━━━ SUPPLIED DATA ━━━

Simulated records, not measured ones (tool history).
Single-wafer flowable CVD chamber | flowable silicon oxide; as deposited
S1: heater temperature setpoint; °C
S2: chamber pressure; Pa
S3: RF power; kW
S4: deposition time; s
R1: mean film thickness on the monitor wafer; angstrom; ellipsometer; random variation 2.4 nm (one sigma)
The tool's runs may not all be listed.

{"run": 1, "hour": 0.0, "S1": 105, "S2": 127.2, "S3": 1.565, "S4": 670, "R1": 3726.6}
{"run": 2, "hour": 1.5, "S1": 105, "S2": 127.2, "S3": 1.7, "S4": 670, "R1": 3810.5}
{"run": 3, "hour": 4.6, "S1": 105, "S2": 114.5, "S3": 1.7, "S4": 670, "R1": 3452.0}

━━━

Copy down the entries exactly, leaving out no line.

▶ [PROBLEM SOLUTION]
Simulated records, not measured ones (tool history).
Single-wafer flowable CVD chamber | flowable silicon oxide; as deposited
S1: heater temperature setpoint; °C
S2: chamber pressure; Pa
S3: RF power; kW
S4: deposition time; s
R1: mean film thickness on the monitor wafer; angstrom; ellipsometer; random variation 2.4 nm (one sigma)
The tool's runs may not all be listed.

{"run": 1, "hour": 0.0, "S1": 105, "S2": 127.2, "S3": 1.565, "S4": 670, "R1": 3726.6}
{"run": 2, "hour": 1.5, "S1": 105, "S2": 127.2, "S3": 1.7, "S4": 670, "R1": 3810.5}
{"run": 3, "hour": 4.6, "S1": 105, "S2": 114.5, "S3": 1.7, "S4": 670, "R1": 3452.0}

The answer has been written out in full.